Requirement:
What follows is a set of entries; retype all of them exactly.

--- START ---
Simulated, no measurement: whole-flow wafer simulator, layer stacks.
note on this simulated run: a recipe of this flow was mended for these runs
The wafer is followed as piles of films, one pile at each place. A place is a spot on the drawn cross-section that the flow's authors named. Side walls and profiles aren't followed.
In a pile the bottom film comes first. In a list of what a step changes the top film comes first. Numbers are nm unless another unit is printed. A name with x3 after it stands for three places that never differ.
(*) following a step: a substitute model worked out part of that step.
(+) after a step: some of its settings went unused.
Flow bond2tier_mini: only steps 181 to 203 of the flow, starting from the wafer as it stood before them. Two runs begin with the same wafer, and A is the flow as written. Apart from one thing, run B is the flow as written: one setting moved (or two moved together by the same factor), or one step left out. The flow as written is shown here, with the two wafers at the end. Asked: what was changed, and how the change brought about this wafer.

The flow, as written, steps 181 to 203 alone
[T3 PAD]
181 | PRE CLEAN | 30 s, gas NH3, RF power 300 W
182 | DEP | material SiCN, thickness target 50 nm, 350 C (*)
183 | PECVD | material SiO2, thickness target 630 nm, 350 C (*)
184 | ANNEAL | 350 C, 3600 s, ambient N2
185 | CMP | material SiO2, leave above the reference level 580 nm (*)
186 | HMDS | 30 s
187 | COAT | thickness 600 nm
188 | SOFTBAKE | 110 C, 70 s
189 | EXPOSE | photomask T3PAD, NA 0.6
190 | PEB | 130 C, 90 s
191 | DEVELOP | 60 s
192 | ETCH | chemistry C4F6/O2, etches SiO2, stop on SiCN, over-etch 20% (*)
--- END ---

Response area:
Simulated, no measurement: whole-flow wafer simulator, layer stacks.
note on this simulated run: a recipe of this flow was mended for these runs
The wafer is followed as piles of films, one pile at each place. A place is a spot on the drawn cross-section that the flow's authors named. Side walls and profiles aren't followed.
In a pile the bottom film comes first. In a list of what a step changes the top film comes first. Numbers are nm unless another unit is printed. A name with x3 after it stands for three places that never differ.
(*) following a step: a substitute model worked out part of that step.
(+) after a step: some of its settings went unused.
Flow bond2tier_mini: only steps 181 to 203 of the flow, starting from the wafer as it stood before them. Two runs begin with the same wafer, and A is the flow as written. Apart from one thing, run B is the flow as written: one setting moved (or two moved together by the same factor), or one step left out. The flow as written is shown here, with the two wafers at the end. Asked: what was changed, and how the change brought about this wafer.

The flow, as written, steps 181 to 203 alone
[T3 PAD]
181 | PRE CLEAN | 30 s, gas NH3, RF power 300 W
182 | DEP | material SiCN, thickness target 50 nm, 350 C (*)
183 | PECVD | material SiO2, thickness target 630 nm, 350 C (*)
184 | ANNEAL | 350 C, 3600 s, ambient N2
185 | CMP | material SiO2, leave above the reference level 580 nm (*)
186 | HMDS | 30 s
187 | COAT | thickness 600 nm
188 | SOFTBAKE | 110 C, 70 s
189 | EXPOSE | photomask T3PAD, NA 0.6
190 | PEB | 130 C, 90 s
191 | DEVELOP | 60 s
192 | ETCH | chemistry C4F6/O2, etches SiO2, stop on SiCN, over-etch 20% (*)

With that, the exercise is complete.